DATA EXTRACT
⁂

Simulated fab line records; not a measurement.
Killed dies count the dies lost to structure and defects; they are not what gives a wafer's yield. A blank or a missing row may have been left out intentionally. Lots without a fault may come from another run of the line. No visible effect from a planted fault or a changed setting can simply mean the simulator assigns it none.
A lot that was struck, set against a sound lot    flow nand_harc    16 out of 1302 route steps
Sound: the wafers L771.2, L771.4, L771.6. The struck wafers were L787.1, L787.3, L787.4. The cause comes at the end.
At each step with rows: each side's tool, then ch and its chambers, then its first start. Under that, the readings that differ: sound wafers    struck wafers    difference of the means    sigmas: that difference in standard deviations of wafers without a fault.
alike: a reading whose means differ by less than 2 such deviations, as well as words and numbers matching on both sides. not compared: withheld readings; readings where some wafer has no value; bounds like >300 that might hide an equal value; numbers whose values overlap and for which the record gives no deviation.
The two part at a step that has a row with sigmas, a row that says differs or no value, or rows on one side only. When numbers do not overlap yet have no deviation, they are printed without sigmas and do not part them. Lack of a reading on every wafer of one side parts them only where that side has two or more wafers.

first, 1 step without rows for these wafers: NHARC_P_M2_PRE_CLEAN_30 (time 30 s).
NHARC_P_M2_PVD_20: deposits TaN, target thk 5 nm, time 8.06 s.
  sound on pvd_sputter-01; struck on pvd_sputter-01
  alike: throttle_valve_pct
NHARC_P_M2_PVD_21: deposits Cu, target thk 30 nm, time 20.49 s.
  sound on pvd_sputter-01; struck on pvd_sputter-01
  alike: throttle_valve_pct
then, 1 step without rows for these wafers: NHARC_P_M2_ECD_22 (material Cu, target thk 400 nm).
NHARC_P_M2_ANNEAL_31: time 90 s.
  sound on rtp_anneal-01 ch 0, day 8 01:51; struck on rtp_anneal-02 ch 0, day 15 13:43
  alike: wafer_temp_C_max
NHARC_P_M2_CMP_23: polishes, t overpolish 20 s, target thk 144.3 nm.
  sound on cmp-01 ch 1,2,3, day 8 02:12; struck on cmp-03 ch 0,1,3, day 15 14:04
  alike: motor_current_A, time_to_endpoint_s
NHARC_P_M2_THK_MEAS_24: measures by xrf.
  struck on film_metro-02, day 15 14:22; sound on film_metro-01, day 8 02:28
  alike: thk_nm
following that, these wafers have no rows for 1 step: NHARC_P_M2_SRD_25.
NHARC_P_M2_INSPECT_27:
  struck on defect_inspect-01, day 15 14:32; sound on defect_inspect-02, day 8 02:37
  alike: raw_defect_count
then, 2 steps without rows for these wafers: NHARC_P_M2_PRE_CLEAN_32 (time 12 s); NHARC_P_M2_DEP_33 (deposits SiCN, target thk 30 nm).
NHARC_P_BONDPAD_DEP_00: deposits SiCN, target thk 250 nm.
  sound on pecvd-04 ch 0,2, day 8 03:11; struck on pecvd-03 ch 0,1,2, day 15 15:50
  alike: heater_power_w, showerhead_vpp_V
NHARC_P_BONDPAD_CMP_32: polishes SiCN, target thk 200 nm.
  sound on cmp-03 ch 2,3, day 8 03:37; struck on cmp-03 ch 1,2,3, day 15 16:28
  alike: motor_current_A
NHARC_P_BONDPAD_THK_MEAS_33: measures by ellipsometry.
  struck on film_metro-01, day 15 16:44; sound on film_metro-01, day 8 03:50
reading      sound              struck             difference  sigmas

⁂

TASK ITEM
Within the data above, the span starting at the line containing "NHARC_P_M2_THK_MEAS_24: measures by xrf." and ending at the line containing "struck on film_metro-01, day" is to be retyped exactly, with no other lines.

RESULT
NHARC_P_M2_THK_MEAS_24: measures by xrf.
  struck on film_metro-02, day 15 14:22; sound on film_metro-01, day 8 02:28
  alike: thk_nm
following that, these wafers have no rows for 1 step: NHARC_P_M2_SRD_25.
NHARC_P_M2_INSPECT_27:
  struck on defect_inspect-01, day 15 14:32; sound on defect_inspect-02, day 8 02:37
  alike: raw_defect_count
then, 2 steps without rows for these wafers: NHARC_P_M2_PRE_CLEAN_32 (time 12 s); NHARC_P_M2_DEP_33 (deposits SiCN, target thk 30 nm).
NHARC_P_BONDPAD_DEP_00: deposits SiCN, target thk 250 nm.
  sound on pecvd-04 ch 0,2, day 8 03:11; struck on pecvd-03 ch 0,1,2, day 15 15:50
  alike: heater_power_w, showerhead_vpp_V
NHARC_P_BONDPAD_CMP_32: polishes SiCN, target thk 200 nm.
  sound on cmp-03 ch 2,3, day 8 03:37; struck on cmp-03 ch 1,2,3, day 15 16:28
  alike: motor_current_A
NHARC_P_BONDPAD_THK_MEAS_33: measures by ellipsometry.
  struck on film_metro-01, day 15 16:44; sound on film_metro-01, day 8 03:50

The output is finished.